Material provided.
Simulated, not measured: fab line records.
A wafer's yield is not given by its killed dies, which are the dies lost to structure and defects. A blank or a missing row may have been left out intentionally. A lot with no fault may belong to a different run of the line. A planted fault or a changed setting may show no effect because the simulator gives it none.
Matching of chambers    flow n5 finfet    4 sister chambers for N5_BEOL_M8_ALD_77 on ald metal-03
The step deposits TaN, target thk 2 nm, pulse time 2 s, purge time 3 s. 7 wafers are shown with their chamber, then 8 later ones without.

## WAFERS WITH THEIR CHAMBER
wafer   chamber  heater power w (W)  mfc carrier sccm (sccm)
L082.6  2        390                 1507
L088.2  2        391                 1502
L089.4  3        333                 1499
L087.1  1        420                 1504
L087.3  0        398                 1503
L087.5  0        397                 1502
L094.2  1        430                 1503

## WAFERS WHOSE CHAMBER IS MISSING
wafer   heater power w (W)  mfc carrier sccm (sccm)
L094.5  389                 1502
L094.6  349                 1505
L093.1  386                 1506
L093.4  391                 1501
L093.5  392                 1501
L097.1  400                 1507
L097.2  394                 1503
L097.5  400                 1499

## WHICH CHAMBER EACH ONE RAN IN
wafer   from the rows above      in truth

Work item.
All of the material must be written out again exactly.

Task output.
Simulated, not measured: fab line records.
A wafer's yield is not given by its killed dies, which are the dies lost to structure and defects. A blank or a missing row may have been left out intentionally. A lot with no fault may belong to a different run of the line. A planted fault or a changed setting may show no effect because the simulator gives it none.
Matching of chambers    flow n5 finfet    4 sister chambers for N5_BEOL_M8_ALD_77 on ald metal-03
The step deposits TaN, target thk 2 nm, pulse time 2 s, purge time 3 s. 7 wafers are shown with their chamber, then 8 later ones without.

## WAFERS WITH THEIR CHAMBER
wafer   chamber  heater power w (W)  mfc carrier sccm (sccm)
L082.6  2        390                 1507
L088.2  2        391                 1502
L089.4  3        333                 1499
L087.1  1        420                 1504
L087.3  0        398                 1503
L087.5  0        397                 1502
L094.2  1        430                 1503

## WAFERS WHOSE CHAMBER IS MISSING
wafer   heater power w (W)  mfc carrier sccm (sccm)
L094.5  389                 1502
L094.6  349                 1505
L093.1  386                 1506
L093.4  391                 1501
L093.5  392                 1501
L097.1  400                 1507
L097.2  394                 1503
L097.5  400                 1499

## WHICH CHAMBER EACH ONE RAN IN
wafer   from the rows above      in truth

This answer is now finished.